_WORK INSTRUCTION_. Transcribe the lines from the start of the data below through the line with "step 9, DEVELOP", word for word and nothing more.

******************************

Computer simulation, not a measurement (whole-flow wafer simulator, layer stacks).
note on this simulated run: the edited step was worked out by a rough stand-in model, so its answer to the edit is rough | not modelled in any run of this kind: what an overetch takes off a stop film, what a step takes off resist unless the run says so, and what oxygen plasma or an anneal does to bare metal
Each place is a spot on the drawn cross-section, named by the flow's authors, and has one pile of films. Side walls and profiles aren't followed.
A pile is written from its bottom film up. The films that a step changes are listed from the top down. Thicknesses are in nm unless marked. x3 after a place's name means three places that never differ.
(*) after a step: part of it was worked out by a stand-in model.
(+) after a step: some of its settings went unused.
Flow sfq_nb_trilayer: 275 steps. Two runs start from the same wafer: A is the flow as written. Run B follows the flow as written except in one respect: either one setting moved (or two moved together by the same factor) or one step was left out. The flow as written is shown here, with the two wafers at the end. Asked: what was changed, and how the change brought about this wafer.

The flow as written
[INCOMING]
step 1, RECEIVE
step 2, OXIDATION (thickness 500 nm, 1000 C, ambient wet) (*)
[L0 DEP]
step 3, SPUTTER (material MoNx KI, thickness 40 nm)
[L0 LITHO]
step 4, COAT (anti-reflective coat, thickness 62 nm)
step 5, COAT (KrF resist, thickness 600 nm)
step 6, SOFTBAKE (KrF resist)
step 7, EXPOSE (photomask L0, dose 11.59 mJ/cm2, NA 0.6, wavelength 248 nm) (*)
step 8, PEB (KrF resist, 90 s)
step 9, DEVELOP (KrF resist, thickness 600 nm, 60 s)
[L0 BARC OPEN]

******************************

_WORKED SOLUTION_.
Computer simulation, not a measurement (whole-flow wafer simulator, layer stacks).
note on this simulated run: the edited step was worked out by a rough stand-in model, so its answer to the edit is rough | not modelled in any run of this kind: what an overetch takes off a stop film, what a step takes off resist unless the run says so, and what oxygen plasma or an anneal does to bare metal
Each place is a spot on the drawn cross-section, named by the flow's authors, and has one pile of films. Side walls and profiles aren't followed.
A pile is written from its bottom film up. The films that a step changes are listed from the top down. Thicknesses are in nm unless marked. x3 after a place's name means three places that never differ.
(*) after a step: part of it was worked out by a stand-in model.
(+) after a step: some of its settings went unused.
Flow sfq_nb_trilayer: 275 steps. Two runs start from the same wafer: A is the flow as written. Run B follows the flow as written except in one respect: either one setting moved (or two moved together by the same factor) or one step was left out. The flow as written is shown here, with the two wafers at the end. Asked: what was changed, and how the change brought about this wafer.

The flow as written
[INCOMING]
step 1, RECEIVE
step 2, OXIDATION (thickness 500 nm, 1000 C, ambient wet) (*)
[L0 DEP]
step 3, SPUTTER (material MoNx KI, thickness 40 nm)
[L0 LITHO]
step 4, COAT (anti-reflective coat, thickness 62 nm)
step 5, COAT (KrF resist, thickness 600 nm)
step 6, SOFTBAKE (KrF resist)
step 7, EXPOSE (photomask L0, dose 11.59 mJ/cm2, NA 0.6, wavelength 248 nm) (*)
step 8, PEB (KrF resist, 90 s)
step 9, DEVELOP (KrF resist, thickness 600 nm, 60 s)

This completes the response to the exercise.